▶ [EXTRACTED MATERIAL]:
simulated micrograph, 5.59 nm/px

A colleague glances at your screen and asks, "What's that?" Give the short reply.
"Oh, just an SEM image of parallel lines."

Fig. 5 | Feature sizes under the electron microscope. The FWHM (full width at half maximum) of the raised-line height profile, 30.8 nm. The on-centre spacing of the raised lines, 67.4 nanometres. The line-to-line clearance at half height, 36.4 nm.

▶ [EXERCISE]:
Return all data verbatim.

▶ [TASK RESPONSE]:
simulated micrograph, 5.59 nm/px

A colleague glances at your screen and asks, "What's that?" Give the short reply.
"Oh, just an SEM image of parallel lines."

Fig. 5 | Feature sizes under the electron microscope. The FWHM (full width at half maximum) of the raised-line height profile, 30.8 nm. The on-centre spacing of the raised lines, 67.4 nanometres. The line-to-line clearance at half height, 36.4 nm.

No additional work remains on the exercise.